## Exercise
Give back, word for word, the lines in the listing below from the one holding "5 op PATTERN" down to the one holding "9 op CONFORMAL_DEP | material SiN | thk nm 5", both ends included.

(Data section begins)

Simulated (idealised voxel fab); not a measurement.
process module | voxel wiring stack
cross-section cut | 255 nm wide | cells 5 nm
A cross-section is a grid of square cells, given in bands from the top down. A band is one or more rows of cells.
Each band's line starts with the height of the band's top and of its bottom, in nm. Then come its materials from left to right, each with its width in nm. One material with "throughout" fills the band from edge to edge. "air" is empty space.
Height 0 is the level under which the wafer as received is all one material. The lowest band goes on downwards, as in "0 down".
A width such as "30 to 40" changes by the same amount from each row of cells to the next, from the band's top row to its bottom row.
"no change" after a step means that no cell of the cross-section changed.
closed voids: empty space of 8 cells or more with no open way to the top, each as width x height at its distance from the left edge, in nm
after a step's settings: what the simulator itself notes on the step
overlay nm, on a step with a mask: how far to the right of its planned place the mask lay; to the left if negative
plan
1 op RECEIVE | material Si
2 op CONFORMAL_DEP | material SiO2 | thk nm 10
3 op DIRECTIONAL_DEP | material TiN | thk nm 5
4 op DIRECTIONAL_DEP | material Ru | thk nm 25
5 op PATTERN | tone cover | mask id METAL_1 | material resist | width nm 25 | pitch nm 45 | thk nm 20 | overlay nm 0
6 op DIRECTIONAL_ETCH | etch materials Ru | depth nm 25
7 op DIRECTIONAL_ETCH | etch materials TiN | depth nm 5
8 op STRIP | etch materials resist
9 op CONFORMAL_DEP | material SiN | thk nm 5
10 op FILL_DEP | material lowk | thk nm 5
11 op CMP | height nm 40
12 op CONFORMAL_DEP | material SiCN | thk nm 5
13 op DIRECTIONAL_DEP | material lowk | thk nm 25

(Data section ends)

## Solution
5 op PATTERN | tone cover | mask id METAL_1 | material resist | width nm 25 | pitch nm 45 | thk nm 20 | overlay nm 0
6 op DIRECTIONAL_ETCH | etch materials Ru | depth nm 25
7 op DIRECTIONAL_ETCH | etch materials TiN | depth nm 5
8 op STRIP | etch materials resist
9 op CONFORMAL_DEP | material SiN | thk nm 5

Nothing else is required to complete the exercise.